▶ Requirement
Copy out the lines of the records below, and only those lines, from the one with "Which of the" through the one with "L080 | day 31 16:47 | overlay-02 | -3 -3 -9", exactly as they appear.

▶ Data
________________

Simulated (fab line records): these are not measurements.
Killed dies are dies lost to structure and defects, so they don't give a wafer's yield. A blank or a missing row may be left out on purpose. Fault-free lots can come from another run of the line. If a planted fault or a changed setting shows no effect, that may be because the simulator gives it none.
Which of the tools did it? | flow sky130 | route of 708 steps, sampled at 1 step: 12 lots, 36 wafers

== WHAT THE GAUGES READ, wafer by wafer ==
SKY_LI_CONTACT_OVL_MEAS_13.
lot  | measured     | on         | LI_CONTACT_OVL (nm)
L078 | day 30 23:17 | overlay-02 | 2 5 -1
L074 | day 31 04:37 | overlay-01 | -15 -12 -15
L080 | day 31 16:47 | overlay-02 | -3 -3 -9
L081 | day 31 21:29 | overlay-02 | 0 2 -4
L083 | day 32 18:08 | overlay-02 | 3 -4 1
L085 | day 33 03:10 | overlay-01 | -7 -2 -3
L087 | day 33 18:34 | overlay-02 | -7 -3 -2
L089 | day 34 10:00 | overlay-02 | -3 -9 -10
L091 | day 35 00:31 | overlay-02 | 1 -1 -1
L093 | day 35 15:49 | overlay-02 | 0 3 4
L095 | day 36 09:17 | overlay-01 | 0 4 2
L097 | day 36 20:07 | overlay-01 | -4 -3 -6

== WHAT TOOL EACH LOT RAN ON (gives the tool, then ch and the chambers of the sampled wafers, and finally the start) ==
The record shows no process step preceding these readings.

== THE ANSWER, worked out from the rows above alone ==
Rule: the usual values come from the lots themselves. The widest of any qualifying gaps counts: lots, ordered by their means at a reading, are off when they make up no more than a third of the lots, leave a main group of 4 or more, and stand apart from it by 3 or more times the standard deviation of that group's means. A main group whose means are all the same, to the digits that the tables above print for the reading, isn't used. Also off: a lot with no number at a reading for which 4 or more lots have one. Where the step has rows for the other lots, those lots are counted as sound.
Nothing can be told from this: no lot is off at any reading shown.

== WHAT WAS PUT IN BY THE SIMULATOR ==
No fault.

________________

▶ Reply
Which of the tools did it? | flow sky130 | route of 708 steps, sampled at 1 step: 12 lots, 36 wafers

== WHAT THE GAUGES READ, wafer by wafer ==
SKY_LI_CONTACT_OVL_MEAS_13.
lot  | measured     | on         | LI_CONTACT_OVL (nm)
L078 | day 30 23:17 | overlay-02 | 2 5 -1
L074 | day 31 04:37 | overlay-01 | -15 -12 -15
L080 | day 31 16:47 | overlay-02 | -3 -3 -9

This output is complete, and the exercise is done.